--- Work order ---
Please write out the listing beneath this sentence exactly, from its first line to the line with "Cross-section, as written", and stop there.

--- Supplied data ---
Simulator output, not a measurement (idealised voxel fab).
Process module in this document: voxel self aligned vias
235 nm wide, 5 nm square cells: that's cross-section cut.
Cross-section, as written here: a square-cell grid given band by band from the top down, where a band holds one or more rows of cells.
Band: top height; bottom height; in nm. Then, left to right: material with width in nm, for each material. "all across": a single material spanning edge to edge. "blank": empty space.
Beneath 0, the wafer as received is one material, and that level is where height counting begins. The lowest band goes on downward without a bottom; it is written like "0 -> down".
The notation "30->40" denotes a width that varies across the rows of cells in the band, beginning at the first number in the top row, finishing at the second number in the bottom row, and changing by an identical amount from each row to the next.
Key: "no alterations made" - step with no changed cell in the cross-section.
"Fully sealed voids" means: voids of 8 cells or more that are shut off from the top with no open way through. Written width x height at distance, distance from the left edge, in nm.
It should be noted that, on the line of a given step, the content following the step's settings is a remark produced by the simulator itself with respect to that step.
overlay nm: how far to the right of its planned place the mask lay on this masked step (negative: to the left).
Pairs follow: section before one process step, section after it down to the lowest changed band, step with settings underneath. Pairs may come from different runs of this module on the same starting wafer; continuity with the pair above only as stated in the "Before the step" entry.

--- Worked solution ---
Simulator output, not a measurement (idealised voxel fab).
Process module in this document: voxel self aligned vias
235 nm wide, 5 nm square cells: that's cross-section cut.
Cross-section, as written here: a square-cell grid given band by band from the top down, where a band holds one or more rows of cells.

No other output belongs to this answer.